* **ASSIGNMENT**
Among the lines below, keep only those from the one containing "7 | EPI | material" through the one containing "8 | EPI | material", and reproduce them exactly.

* **PROVIDED RECORDS**
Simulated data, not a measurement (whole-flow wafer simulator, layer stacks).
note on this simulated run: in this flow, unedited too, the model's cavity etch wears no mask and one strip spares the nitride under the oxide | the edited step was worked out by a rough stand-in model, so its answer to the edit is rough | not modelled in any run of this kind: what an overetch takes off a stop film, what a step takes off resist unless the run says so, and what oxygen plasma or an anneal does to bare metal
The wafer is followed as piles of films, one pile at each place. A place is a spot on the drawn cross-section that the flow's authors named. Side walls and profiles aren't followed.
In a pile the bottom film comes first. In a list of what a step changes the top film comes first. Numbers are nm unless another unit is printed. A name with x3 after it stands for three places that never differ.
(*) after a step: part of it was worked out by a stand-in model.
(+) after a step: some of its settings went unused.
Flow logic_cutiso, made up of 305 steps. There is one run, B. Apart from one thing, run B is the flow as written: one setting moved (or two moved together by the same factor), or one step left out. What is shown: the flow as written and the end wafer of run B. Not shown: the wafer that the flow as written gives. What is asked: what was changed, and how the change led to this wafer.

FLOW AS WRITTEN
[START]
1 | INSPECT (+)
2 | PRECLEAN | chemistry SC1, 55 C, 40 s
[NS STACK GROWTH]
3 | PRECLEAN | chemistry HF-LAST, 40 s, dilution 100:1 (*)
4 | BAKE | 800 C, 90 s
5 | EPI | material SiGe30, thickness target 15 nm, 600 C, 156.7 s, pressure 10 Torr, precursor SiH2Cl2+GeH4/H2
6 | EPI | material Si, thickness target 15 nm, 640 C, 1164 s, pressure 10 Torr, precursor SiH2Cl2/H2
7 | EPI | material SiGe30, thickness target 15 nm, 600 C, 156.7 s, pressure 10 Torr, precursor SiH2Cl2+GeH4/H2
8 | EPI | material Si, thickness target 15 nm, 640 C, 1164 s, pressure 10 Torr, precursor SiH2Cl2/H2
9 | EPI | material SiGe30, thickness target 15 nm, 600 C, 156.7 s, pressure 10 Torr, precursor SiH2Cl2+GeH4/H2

* **RESPONSE BOX**
7 | EPI | material SiGe30, thickness target 15 nm, 600 C, 156.7 s, pressure 10 Torr, precursor SiH2Cl2+GeH4/H2
8 | EPI | material Si, thickness target 15 nm, 640 C, 1164 s, pressure 10 Torr, precursor SiH2Cl2/H2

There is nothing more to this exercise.